*** Opening SOURCE INFORMATION ***

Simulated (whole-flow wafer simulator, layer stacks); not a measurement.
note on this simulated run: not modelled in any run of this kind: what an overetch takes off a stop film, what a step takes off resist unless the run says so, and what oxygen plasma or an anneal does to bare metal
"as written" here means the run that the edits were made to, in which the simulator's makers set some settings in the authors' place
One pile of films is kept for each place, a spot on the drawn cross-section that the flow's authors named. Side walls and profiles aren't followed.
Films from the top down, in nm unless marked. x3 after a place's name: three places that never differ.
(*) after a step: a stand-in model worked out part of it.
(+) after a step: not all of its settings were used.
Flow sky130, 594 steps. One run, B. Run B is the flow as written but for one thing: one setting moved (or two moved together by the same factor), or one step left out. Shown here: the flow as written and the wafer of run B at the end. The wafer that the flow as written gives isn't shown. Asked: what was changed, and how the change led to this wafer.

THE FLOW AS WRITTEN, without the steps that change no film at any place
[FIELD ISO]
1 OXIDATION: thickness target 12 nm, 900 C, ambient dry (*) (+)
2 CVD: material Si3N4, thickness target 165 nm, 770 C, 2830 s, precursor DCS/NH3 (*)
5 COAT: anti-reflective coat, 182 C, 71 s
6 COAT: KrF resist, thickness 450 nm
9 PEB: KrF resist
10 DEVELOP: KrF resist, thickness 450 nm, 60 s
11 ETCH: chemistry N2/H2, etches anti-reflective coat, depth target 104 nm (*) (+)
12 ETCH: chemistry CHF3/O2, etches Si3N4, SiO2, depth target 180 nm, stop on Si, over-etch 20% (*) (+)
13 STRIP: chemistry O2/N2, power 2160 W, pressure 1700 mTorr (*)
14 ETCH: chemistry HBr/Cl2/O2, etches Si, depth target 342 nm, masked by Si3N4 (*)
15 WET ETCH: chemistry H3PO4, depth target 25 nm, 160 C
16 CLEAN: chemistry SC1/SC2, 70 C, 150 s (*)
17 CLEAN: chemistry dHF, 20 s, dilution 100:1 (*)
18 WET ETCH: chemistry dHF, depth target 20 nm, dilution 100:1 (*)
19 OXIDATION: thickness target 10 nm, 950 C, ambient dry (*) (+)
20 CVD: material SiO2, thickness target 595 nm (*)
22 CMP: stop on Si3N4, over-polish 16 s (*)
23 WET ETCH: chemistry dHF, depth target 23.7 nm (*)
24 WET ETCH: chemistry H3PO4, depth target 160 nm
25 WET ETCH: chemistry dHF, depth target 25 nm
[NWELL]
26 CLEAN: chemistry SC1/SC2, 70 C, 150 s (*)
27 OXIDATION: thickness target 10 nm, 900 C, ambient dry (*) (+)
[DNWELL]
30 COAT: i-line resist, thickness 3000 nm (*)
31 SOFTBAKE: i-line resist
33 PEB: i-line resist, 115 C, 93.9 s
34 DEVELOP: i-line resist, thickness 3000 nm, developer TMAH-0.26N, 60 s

*** Closing SOURCE INFORMATION ***

ACTION ITEM>
Copy exactly the lines above, starting at the opening line and finishing at the line in which "One pile of" occurs.

RESPONSE AREA>
Simulated (whole-flow wafer simulator, layer stacks); not a measurement.
note on this simulated run: not modelled in any run of this kind: what an overetch takes off a stop film, what a step takes off resist unless the run says so, and what oxygen plasma or an anneal does to bare metal
"as written" here means the run that the edits were made to, in which the simulator's makers set some settings in the authors' place
One pile of films is kept for each place, a spot on the drawn cross-section that the flow's authors named. Side walls and profiles aren't followed.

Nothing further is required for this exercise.